[REQUIRED ACTION]: Reproduce the full listing exactly.

[DATA SUPPLIED]:
___
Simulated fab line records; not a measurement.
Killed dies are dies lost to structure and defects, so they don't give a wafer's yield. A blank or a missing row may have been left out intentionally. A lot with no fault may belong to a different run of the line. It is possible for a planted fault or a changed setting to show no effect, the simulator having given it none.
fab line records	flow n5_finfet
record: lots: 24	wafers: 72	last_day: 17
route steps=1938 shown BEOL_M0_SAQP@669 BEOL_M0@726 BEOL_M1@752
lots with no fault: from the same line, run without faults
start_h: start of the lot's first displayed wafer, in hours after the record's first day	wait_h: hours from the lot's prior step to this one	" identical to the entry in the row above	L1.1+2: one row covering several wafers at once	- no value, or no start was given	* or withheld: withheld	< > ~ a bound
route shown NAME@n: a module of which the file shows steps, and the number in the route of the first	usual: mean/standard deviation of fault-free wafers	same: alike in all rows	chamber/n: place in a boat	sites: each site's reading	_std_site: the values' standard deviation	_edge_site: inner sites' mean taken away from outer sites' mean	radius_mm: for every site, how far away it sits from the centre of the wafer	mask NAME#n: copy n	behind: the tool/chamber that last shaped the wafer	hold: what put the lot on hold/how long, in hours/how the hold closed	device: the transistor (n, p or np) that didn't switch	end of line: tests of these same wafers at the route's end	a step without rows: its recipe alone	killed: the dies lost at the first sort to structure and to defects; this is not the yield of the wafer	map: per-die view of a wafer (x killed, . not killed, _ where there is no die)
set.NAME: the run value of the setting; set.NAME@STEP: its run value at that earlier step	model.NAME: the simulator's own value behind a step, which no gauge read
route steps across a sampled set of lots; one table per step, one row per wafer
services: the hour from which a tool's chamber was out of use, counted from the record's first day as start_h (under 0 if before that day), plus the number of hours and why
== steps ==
___

[ANSWER SECTION]:
Simulated fab line records; not a measurement.
Killed dies are dies lost to structure and defects, so they don't give a wafer's yield. A blank or a missing row may have been left out intentionally. A lot with no fault may belong to a different run of the line. It is possible for a planted fault or a changed setting to show no effect, the simulator having given it none.
fab line records	flow n5_finfet
record: lots: 24	wafers: 72	last_day: 17
route steps=1938 shown BEOL_M0_SAQP@669 BEOL_M0@726 BEOL_M1@752
lots with no fault: from the same line, run without faults
start_h: start of the lot's first displayed wafer, in hours after the record's first day	wait_h: hours from the lot's prior step to this one	" identical to the entry in the row above	L1.1+2: one row covering several wafers at once	- no value, or no start was given	* or withheld: withheld	< > ~ a bound
route shown NAME@n: a module of which the file shows steps, and the number in the route of the first	usual: mean/standard deviation of fault-free wafers	same: alike in all rows	chamber/n: place in a boat	sites: each site's reading	_std_site: the values' standard deviation	_edge_site: inner sites' mean taken away from outer sites' mean	radius_mm: for every site, how far away it sits from the centre of the wafer	mask NAME#n: copy n	behind: the tool/chamber that last shaped the wafer	hold: what put the lot on hold/how long, in hours/how the hold closed	device: the transistor (n, p or np) that didn't switch	end of line: tests of these same wafers at the route's end	a step without rows: its recipe alone	killed: the dies lost at the first sort to structure and to defects; this is not the yield of the wafer	map: per-die view of a wafer (x killed, . not killed, _ where there is no die)
set.NAME: the run value of the setting; set.NAME@STEP: its run value at that earlier step	model.NAME: the simulator's own value behind a step, which no gauge read
route steps across a sampled set of lots; one table per step, one row per wafer
services: the hour from which a tool's chamber was out of use, counted from the record's first day as start_h (under 0 if before that day), plus the number of hours and why
== steps ==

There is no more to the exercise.